___

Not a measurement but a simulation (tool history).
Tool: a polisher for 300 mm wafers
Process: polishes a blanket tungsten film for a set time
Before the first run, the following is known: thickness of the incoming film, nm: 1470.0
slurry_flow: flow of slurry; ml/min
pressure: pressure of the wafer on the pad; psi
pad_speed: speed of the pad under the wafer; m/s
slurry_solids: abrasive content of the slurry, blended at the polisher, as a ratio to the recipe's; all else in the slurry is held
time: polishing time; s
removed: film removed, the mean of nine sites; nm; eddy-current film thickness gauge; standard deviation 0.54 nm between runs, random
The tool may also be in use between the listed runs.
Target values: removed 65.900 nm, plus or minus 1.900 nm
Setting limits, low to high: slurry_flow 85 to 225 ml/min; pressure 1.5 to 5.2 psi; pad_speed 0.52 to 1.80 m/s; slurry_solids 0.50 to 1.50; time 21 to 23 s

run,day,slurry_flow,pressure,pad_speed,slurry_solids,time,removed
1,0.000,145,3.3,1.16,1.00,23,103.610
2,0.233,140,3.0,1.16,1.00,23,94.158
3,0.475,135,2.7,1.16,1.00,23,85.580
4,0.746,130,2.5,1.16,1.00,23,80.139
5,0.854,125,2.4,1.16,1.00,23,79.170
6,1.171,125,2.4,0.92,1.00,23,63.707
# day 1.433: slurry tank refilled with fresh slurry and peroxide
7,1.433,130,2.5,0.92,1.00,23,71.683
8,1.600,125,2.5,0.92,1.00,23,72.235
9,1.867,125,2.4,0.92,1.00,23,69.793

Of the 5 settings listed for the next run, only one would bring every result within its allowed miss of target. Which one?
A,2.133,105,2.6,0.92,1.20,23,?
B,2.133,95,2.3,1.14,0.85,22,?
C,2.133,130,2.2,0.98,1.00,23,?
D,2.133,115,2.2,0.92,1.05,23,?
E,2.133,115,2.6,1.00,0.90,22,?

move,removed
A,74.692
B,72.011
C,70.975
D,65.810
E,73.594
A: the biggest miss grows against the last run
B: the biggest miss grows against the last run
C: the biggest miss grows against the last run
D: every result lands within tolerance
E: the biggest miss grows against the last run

___

Work task —
What is needed is an exact copy of the entries from their first line down to the line with "slurry_flow: flow of slurry; ml/min", that line included, and nothing beyond it.

Exercise result —
Not a measurement but a simulation (tool history).
Tool: a polisher for 300 mm wafers
Process: polishes a blanket tungsten film for a set time
Before the first run, the following is known: thickness of the incoming film, nm: 1470.0
slurry_flow: flow of slurry; ml/min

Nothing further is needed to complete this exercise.